# [Data provided]
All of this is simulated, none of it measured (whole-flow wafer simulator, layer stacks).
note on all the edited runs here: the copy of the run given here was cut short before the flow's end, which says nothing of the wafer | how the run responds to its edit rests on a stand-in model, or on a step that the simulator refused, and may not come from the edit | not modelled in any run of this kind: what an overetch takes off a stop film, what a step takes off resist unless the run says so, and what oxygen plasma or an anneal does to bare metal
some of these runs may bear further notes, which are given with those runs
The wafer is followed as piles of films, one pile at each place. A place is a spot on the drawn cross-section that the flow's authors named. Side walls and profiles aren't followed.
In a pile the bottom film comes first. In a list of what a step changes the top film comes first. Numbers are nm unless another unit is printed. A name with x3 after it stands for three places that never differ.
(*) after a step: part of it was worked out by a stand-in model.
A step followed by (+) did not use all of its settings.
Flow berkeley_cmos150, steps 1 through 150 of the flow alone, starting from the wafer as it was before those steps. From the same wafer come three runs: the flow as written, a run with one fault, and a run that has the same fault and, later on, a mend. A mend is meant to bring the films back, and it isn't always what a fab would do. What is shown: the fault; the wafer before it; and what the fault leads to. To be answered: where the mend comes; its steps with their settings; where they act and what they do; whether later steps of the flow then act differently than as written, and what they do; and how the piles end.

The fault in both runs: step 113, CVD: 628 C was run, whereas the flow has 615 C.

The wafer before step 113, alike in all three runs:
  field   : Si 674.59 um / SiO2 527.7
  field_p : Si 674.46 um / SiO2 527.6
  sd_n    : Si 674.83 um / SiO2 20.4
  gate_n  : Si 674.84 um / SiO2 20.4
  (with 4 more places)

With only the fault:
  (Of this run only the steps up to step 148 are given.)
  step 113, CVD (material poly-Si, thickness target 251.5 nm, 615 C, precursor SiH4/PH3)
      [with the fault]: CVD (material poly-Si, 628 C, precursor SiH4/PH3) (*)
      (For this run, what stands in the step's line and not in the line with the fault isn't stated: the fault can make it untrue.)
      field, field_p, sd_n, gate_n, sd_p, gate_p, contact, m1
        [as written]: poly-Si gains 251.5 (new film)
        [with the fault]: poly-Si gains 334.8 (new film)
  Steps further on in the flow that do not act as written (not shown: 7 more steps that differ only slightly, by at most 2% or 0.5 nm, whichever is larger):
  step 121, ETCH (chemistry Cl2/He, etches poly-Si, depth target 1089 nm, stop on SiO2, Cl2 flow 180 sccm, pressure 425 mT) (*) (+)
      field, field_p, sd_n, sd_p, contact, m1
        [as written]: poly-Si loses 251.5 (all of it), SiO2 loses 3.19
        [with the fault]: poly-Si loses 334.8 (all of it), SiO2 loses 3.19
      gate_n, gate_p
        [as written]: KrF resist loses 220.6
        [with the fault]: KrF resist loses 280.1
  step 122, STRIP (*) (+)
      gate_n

# [Work order]
Retype exactly the lines from the first line of the records above through the line containing "(*) after a", both included, and nothing else.

# [Response box]
All of this is simulated, none of it measured (whole-flow wafer simulator, layer stacks).
note on all the edited runs here: the copy of the run given here was cut short before the flow's end, which says nothing of the wafer | how the run responds to its edit rests on a stand-in model, or on a step that the simulator refused, and may not come from the edit | not modelled in any run of this kind: what an overetch takes off a stop film, what a step takes off resist unless the run says so, and what oxygen plasma or an anneal does to bare metal
some of these runs may bear further notes, which are given with those runs
The wafer is followed as piles of films, one pile at each place. A place is a spot on the drawn cross-section that the flow's authors named. Side walls and profiles aren't followed.
In a pile the bottom film comes first. In a list of what a step changes the top film comes first. Numbers are nm unless another unit is printed. A name with x3 after it stands for three places that never differ.
(*) after a step: part of it was worked out by a stand-in model.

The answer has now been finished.